Start of Block
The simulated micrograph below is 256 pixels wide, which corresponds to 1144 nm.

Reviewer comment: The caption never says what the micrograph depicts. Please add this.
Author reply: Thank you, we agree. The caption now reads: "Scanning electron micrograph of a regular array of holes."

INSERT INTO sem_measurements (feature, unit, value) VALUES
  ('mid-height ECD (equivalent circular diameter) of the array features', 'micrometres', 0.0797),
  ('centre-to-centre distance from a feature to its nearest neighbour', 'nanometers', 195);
End of Block

Every entry above should be retyped exactly as shown.

The simulated micrograph below is 256 pixels wide, which corresponds to 1144 nm.

Reviewer comment: The caption never says what the micrograph depicts. Please add this.
Author reply: Thank you, we agree. The caption now reads: "Scanning electron micrograph of a regular array of holes."

INSERT INTO sem_measurements (feature, unit, value) VALUES
  ('mid-height ECD (equivalent circular diameter) of the array features', 'micrometres', 0.0797),
  ('centre-to-centre distance from a feature to its nearest neighbour', 'nanometers', 195);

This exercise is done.